Transcribe the whole listing exactly.

Dataset records =
-- -- --
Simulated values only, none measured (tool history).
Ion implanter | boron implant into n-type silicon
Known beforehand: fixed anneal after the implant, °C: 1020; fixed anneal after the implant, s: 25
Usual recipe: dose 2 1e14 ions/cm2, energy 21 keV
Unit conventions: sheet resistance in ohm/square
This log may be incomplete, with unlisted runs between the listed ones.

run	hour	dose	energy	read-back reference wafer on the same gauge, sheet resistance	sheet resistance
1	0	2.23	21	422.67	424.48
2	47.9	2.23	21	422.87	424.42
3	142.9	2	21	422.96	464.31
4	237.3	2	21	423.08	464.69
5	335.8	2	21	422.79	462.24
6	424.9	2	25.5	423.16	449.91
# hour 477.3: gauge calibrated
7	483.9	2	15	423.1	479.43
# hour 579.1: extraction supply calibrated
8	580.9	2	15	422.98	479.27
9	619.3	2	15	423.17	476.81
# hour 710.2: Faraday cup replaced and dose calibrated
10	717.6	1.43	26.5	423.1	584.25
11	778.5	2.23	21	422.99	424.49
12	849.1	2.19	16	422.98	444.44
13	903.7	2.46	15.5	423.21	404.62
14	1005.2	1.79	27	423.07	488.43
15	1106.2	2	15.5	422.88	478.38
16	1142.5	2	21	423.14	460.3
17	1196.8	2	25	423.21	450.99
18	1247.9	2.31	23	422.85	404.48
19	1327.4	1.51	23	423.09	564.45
-- -- --

Answer box =
Simulated values only, none measured (tool history).
Ion implanter | boron implant into n-type silicon
Known beforehand: fixed anneal after the implant, °C: 1020; fixed anneal after the implant, s: 25
Usual recipe: dose 2 1e14 ions/cm2, energy 21 keV
Unit conventions: sheet resistance in ohm/square
This log may be incomplete, with unlisted runs between the listed ones.

run	hour	dose	energy	read-back reference wafer on the same gauge, sheet resistance	sheet resistance
1	0	2.23	21	422.67	424.48
2	47.9	2.23	21	422.87	424.42
3	142.9	2	21	422.96	464.31
4	237.3	2	21	423.08	464.69
5	335.8	2	21	422.79	462.24
6	424.9	2	25.5	423.16	449.91
# hour 477.3: gauge calibrated
7	483.9	2	15	423.1	479.43
# hour 579.1: extraction supply calibrated
8	580.9	2	15	422.98	479.27
9	619.3	2	15	423.17	476.81
# hour 710.2: Faraday cup replaced and dose calibrated
10	717.6	1.43	26.5	423.1	584.25
11	778.5	2.23	21	422.99	424.49
12	849.1	2.19	16	422.98	444.44
13	903.7	2.46	15.5	423.21	404.62
14	1005.2	1.79	27	423.07	488.43
15	1106.2	2	15.5	422.88	478.38
16	1142.5	2	21	423.14	460.3
17	1196.8	2	25	423.21	450.99
18	1247.9	2.31	23	422.85	404.48
19	1327.4	1.51	23	423.09	564.45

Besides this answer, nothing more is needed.